BEGIN MATERIAL SUPPLIED
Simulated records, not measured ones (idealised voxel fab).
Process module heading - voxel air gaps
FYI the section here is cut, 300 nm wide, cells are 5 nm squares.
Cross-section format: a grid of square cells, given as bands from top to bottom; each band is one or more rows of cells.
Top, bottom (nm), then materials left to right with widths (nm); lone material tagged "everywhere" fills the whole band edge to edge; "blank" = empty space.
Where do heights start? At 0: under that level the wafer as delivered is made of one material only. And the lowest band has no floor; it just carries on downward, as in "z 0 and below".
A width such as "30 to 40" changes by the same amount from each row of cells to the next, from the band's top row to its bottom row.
END MATERIAL SUPPLIED

EXERCISE:
Repeat the listing above exactly, line for line.

TASK ANSWER:
Simulated records, not measured ones (idealised voxel fab).
Process module heading - voxel air gaps
FYI the section here is cut, 300 nm wide, cells are 5 nm squares.
Cross-section format: a grid of square cells, given as bands from top to bottom; each band is one or more rows of cells.
Top, bottom (nm), then materials left to right with widths (nm); lone material tagged "everywhere" fills the whole band edge to edge; "blank" = empty space.
Where do heights start? At 0: under that level the wafer as delivered is made of one material only. And the lowest band has no floor; it just carries on downward, as in "z 0 and below".
A width such as "30 to 40" changes by the same amount from each row of cells to the next, from the band's top row to its bottom row.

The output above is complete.